------------------------

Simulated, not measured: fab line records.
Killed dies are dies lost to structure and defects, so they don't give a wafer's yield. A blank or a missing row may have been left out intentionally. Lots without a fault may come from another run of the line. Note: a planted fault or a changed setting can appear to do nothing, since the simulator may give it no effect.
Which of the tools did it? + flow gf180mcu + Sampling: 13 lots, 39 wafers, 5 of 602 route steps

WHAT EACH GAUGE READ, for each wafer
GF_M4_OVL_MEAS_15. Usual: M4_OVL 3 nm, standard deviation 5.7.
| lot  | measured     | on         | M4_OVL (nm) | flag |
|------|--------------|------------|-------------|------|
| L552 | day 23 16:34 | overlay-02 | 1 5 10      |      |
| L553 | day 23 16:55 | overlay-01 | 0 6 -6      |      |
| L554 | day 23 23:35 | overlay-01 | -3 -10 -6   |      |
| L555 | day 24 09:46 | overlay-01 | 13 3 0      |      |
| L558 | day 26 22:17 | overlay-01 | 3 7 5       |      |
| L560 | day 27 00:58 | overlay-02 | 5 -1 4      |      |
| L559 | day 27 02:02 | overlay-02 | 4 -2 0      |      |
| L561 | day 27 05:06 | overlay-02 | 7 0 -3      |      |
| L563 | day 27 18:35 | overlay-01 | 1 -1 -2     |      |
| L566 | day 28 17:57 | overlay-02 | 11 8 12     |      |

------------------------

Look above for the line with "Killed dies are" and the line with "WHAT EACH GAUGE READ, for each wafer". Retype those two lines and every line between them exactly, adding nothing.

Killed dies are dies lost to structure and defects, so they don't give a wafer's yield. A blank or a missing row may have been left out intentionally. Lots without a fault may come from another run of the line. Note: a planted fault or a changed setting can appear to do nothing, since the simulator may give it no effect.
Which of the tools did it? + flow gf180mcu + Sampling: 13 lots, 39 wafers, 5 of 602 route steps

WHAT EACH GAUGE READ, for each wafer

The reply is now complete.